#### TASK ITEM:
Quote verbatim the span of lines that begins the listing below and closes with the line containing "closed voids: empty".

#### MATERIAL SHOWN:
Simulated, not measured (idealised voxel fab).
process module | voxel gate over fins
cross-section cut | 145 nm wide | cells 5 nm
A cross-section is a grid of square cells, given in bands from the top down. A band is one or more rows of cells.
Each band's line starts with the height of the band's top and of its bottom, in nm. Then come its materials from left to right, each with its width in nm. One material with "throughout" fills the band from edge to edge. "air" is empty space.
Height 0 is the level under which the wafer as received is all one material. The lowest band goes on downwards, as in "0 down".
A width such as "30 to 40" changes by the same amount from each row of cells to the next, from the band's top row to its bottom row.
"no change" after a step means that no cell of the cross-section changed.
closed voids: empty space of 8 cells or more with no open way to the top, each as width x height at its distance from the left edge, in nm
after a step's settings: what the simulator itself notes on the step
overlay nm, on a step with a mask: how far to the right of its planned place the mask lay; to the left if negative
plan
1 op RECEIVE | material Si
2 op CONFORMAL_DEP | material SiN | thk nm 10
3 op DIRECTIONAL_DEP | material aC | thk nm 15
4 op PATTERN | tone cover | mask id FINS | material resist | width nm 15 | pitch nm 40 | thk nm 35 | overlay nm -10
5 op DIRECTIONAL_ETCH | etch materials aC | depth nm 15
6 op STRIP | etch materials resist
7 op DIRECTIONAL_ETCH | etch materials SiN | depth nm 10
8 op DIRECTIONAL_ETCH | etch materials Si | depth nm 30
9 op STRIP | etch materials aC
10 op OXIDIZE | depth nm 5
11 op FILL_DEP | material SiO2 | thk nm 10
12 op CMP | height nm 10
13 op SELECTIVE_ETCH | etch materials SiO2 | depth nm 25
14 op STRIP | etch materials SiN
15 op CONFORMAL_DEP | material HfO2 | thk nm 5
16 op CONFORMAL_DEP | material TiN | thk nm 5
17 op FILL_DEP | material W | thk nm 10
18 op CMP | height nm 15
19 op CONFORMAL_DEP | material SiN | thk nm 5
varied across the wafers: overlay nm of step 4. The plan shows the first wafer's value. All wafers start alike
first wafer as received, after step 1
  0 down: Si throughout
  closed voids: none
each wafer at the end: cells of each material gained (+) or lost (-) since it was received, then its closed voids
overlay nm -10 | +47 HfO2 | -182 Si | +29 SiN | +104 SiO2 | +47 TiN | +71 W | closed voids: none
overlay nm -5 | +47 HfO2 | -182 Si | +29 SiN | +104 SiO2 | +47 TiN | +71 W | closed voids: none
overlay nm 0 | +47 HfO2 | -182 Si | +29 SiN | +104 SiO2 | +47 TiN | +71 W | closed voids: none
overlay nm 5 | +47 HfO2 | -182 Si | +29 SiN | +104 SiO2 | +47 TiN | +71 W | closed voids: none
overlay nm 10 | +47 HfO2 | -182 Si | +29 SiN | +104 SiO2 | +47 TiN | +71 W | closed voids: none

#### RESPONSE:
Simulated, not measured (idealised voxel fab).
process module | voxel gate over fins
cross-section cut | 145 nm wide | cells 5 nm
A cross-section is a grid of square cells, given in bands from the top down. A band is one or more rows of cells.
Each band's line starts with the height of the band's top and of its bottom, in nm. Then come its materials from left to right, each with its width in nm. One material with "throughout" fills the band from edge to edge. "air" is empty space.
Height 0 is the level under which the wafer as received is all one material. The lowest band goes on downwards, as in "0 down".
A width such as "30 to 40" changes by the same amount from each row of cells to the next, from the band's top row to its bottom row.
"no change" after a step means that no cell of the cross-section changed.
closed voids: empty space of 8 cells or more with no open way to the top, each as width x height at its distance from the left edge, in nm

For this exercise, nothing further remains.